From the records below, copy out exactly the lines from the one containing "cross-section cut | 295 nm wide | cells 5 nm" to the one containing "overlay nm, on", both included. Add nothing else.

────────────────────────────────────────

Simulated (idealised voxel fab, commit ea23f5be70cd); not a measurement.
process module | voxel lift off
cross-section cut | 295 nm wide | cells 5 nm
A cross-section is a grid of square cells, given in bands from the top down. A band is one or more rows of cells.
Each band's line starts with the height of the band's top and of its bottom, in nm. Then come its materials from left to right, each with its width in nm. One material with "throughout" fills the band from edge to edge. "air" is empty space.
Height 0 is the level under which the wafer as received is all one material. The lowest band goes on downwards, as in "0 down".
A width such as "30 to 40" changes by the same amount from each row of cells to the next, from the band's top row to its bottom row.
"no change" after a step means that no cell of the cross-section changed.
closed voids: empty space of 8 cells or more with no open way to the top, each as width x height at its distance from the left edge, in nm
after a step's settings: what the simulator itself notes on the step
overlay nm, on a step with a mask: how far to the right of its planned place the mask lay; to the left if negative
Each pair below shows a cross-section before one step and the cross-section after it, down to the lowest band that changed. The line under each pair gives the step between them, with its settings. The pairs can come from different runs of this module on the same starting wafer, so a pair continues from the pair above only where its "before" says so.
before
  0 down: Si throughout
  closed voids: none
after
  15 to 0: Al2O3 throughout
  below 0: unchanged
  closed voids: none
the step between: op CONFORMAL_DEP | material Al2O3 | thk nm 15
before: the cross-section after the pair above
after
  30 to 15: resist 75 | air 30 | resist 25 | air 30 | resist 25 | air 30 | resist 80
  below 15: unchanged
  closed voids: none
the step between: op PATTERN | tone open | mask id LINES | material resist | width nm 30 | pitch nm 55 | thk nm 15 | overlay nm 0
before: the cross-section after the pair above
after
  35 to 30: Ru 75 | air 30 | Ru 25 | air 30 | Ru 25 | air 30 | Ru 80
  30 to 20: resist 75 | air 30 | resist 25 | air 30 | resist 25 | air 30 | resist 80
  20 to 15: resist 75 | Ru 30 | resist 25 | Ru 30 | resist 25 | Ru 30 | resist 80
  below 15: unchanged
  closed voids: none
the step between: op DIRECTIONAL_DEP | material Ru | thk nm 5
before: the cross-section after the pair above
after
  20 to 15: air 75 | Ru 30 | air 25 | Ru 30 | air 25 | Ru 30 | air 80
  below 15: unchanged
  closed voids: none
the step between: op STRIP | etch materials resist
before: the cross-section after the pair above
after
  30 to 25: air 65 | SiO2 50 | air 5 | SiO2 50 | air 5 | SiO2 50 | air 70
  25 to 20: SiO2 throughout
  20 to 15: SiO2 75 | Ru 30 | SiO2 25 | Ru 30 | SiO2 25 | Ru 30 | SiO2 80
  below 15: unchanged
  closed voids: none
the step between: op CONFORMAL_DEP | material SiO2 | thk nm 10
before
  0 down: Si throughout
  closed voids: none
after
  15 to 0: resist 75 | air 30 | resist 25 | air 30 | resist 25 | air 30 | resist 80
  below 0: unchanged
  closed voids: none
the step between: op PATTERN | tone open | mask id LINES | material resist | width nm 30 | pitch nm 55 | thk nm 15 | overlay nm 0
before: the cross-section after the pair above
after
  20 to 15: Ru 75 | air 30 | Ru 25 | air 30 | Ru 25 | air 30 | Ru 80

────────────────────────────────────────

**Written solution:**
cross-section cut | 295 nm wide | cells 5 nm
A cross-section is a grid of square cells, given in bands from the top down. A band is one or more rows of cells.
Each band's line starts with the height of the band's top and of its bottom, in nm. Then come its materials from left to right, each with its width in nm. One material with "throughout" fills the band from edge to edge. "air" is empty space.
Height 0 is the level under which the wafer as received is all one material. The lowest band goes on downwards, as in "0 down".
A width such as "30 to 40" changes by the same amount from each row of cells to the next, from the band's top row to its bottom row.
"no change" after a step means that no cell of the cross-section changed.
closed voids: empty space of 8 cells or more with no open way to the top, each as width x height at its distance from the left edge, in nm
after a step's settings: what the simulator itself notes on the step
overlay nm, on a step with a mask: how far to the right of its planned place the mask lay; to the left if negative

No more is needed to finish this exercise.